Given records:
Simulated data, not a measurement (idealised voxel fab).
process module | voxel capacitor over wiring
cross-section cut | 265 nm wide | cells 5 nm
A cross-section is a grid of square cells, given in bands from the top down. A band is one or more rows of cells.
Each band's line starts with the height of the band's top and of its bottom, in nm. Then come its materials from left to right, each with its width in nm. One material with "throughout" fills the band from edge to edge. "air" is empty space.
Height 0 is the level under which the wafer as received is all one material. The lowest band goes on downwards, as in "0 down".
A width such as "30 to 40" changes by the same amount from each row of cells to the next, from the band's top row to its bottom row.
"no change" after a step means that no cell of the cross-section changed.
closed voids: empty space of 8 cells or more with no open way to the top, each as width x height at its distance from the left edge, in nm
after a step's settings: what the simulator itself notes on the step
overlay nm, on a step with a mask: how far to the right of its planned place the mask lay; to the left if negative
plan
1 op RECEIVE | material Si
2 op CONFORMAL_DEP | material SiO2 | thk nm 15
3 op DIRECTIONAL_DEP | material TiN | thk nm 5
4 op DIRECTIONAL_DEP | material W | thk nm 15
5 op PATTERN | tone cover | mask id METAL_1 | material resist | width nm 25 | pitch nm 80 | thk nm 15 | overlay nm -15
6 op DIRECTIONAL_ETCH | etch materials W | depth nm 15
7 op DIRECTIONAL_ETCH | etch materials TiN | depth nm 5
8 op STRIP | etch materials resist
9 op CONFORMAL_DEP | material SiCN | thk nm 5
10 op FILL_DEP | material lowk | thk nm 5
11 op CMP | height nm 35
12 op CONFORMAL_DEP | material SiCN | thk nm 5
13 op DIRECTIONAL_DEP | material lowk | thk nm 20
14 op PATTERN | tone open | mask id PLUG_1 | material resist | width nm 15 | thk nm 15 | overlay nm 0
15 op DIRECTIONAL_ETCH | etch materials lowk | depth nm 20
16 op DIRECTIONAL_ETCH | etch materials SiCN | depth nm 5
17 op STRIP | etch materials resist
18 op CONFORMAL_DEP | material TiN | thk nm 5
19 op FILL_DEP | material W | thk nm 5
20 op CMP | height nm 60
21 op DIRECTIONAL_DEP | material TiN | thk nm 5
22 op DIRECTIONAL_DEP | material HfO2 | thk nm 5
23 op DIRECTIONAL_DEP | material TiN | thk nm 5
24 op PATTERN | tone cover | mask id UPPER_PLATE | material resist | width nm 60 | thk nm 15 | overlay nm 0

Work order:
Retype word for word everything in the listing above from the line that holds "19 op FILL_DEP | material W | thk nm 5" down to the line that holds "23 op DIRECTIONAL_DEP". Keep both end lines and leave out the rest.

Written solution:
19 op FILL_DEP | material W | thk nm 5
20 op CMP | height nm 60
21 op DIRECTIONAL_DEP | material TiN | thk nm 5
22 op DIRECTIONAL_DEP | material HfO2 | thk nm 5
23 op DIRECTIONAL_DEP | material TiN | thk nm 5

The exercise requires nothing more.